Required action
The expected output is every entry that follows, reproduced exactly.

────────

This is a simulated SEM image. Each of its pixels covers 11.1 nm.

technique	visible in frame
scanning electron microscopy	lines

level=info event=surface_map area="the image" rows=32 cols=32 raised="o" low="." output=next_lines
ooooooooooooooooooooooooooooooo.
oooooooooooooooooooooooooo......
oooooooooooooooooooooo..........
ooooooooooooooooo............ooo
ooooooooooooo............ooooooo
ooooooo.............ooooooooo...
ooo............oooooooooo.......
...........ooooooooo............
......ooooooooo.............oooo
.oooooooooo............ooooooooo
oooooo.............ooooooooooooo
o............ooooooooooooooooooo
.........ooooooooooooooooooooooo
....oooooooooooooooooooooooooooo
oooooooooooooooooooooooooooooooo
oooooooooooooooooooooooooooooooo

────────

Exercise output
This is a simulated SEM image. Each of its pixels covers 11.1 nm.

technique	visible in frame
scanning electron microscopy	lines

level=info event=surface_map area="the image" rows=32 cols=32 raised="o" low="." output=next_lines
ooooooooooooooooooooooooooooooo.
oooooooooooooooooooooooooo......
oooooooooooooooooooooo..........
ooooooooooooooooo............ooo
ooooooooooooo............ooooooo
ooooooo.............ooooooooo...
ooo............oooooooooo.......
...........ooooooooo............
......ooooooooo.............oooo
.oooooooooo............ooooooooo
oooooo.............ooooooooooooo
o............ooooooooooooooooooo
.........ooooooooooooooooooooooo
....oooooooooooooooooooooooooooo
oooooooooooooooooooooooooooooooo
oooooooooooooooooooooooooooooooo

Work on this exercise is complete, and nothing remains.